Work task:
Output the data once more, exactly as given.

● ● ●

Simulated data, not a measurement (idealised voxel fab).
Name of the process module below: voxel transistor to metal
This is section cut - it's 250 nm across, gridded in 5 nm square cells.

● ● ●

Exercise solution:
Simulated data, not a measurement (idealised voxel fab).
Name of the process module below: voxel transistor to metal
This is section cut - it's 250 nm across, gridded in 5 nm square cells.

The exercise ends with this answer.